▶ Work item: The reply must consist of the entire listing, reproduced exactly.

▶ Extracted records:
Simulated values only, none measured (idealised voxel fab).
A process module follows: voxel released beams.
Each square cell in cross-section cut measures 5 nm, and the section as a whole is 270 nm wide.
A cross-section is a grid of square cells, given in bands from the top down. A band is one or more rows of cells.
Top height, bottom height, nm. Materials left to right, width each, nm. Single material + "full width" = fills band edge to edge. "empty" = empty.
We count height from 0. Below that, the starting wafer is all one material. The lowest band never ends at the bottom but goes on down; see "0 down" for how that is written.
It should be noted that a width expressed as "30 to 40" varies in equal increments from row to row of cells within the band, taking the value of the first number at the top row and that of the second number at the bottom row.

▶ Reply:
Simulated values only, none measured (idealised voxel fab).
A process module follows: voxel released beams.
Each square cell in cross-section cut measures 5 nm, and the section as a whole is 270 nm wide.
A cross-section is a grid of square cells, given in bands from the top down. A band is one or more rows of cells.
Top height, bottom height, nm. Materials left to right, width each, nm. Single material + "full width" = fills band edge to edge. "empty" = empty.
We count height from 0. Below that, the starting wafer is all one material. The lowest band never ends at the bottom but goes on down; see "0 down" for how that is written.
It should be noted that a width expressed as "30 to 40" varies in equal increments from row to row of cells within the band, taking the value of the first number at the top row and that of the second number at the bottom row.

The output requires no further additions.